### Brief
How do the lines below between the ones holding "This fleet has" and "# hour 200.9: chamber", inclusive, read? Give them again exactly, with no other lines.

%%

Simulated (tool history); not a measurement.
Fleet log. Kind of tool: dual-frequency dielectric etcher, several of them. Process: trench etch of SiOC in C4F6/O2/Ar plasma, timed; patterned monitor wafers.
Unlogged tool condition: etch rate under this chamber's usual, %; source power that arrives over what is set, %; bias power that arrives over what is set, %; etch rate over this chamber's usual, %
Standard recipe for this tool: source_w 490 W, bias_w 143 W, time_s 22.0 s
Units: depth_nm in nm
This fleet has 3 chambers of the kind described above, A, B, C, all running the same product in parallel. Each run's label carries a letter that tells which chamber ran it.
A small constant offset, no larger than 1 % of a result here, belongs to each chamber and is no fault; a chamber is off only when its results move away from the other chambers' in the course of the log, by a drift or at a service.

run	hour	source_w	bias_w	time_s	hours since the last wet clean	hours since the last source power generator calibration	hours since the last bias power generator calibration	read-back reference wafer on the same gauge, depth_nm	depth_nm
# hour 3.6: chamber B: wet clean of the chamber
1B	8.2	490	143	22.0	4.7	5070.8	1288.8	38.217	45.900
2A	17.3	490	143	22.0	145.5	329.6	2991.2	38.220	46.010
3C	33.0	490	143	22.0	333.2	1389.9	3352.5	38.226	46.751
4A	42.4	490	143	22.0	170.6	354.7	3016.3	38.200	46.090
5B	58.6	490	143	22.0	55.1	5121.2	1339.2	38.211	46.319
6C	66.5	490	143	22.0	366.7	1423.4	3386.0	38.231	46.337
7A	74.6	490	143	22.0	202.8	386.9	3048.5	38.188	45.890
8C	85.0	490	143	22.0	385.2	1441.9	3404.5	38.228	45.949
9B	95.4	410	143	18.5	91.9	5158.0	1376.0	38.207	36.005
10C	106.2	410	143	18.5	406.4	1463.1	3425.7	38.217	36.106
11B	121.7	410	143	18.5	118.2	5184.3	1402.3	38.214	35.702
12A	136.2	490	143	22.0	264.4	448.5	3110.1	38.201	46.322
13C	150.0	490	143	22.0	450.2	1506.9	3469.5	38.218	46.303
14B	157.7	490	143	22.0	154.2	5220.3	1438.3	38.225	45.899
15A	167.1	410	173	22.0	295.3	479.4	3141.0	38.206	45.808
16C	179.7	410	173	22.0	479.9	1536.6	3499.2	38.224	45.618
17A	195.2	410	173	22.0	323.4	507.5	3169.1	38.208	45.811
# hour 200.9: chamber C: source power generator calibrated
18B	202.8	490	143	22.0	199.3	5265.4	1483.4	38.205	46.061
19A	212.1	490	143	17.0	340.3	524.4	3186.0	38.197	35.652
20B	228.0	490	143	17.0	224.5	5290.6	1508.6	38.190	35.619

%%

### Written answer
This fleet has 3 chambers of the kind described above, A, B, C, all running the same product in parallel. Each run's label carries a letter that tells which chamber ran it.
A small constant offset, no larger than 1 % of a result here, belongs to each chamber and is no fault; a chamber is off only when its results move away from the other chambers' in the course of the log, by a drift or at a service.

run	hour	source_w	bias_w	time_s	hours since the last wet clean	hours since the last source power generator calibration	hours since the last bias power generator calibration	read-back reference wafer on the same gauge, depth_nm	depth_nm
# hour 3.6: chamber B: wet clean of the chamber
1B	8.2	490	143	22.0	4.7	5070.8	1288.8	38.217	45.900
2A	17.3	490	143	22.0	145.5	329.6	2991.2	38.220	46.010
3C	33.0	490	143	22.0	333.2	1389.9	3352.5	38.226	46.751
4A	42.4	490	143	22.0	170.6	354.7	3016.3	38.200	46.090
5B	58.6	490	143	22.0	55.1	5121.2	1339.2	38.211	46.319
6C	66.5	490	143	22.0	366.7	1423.4	3386.0	38.231	46.337
7A	74.6	490	143	22.0	202.8	386.9	3048.5	38.188	45.890
8C	85.0	490	143	22.0	385.2	1441.9	3404.5	38.228	45.949
9B	95.4	410	143	18.5	91.9	5158.0	1376.0	38.207	36.005
10C	106.2	410	143	18.5	406.4	1463.1	3425.7	38.217	36.106
11B	121.7	410	143	18.5	118.2	5184.3	1402.3	38.214	35.702
12A	136.2	490	143	22.0	264.4	448.5	3110.1	38.201	46.322
13C	150.0	490	143	22.0	450.2	1506.9	3469.5	38.218	46.303
14B	157.7	490	143	22.0	154.2	5220.3	1438.3	38.225	45.899
15A	167.1	410	173	22.0	295.3	479.4	3141.0	38.206	45.808
16C	179.7	410	173	22.0	479.9	1536.6	3499.2	38.224	45.618
17A	195.2	410	173	22.0	323.4	507.5	3169.1	38.208	45.811
# hour 200.9: chamber C: source power generator calibrated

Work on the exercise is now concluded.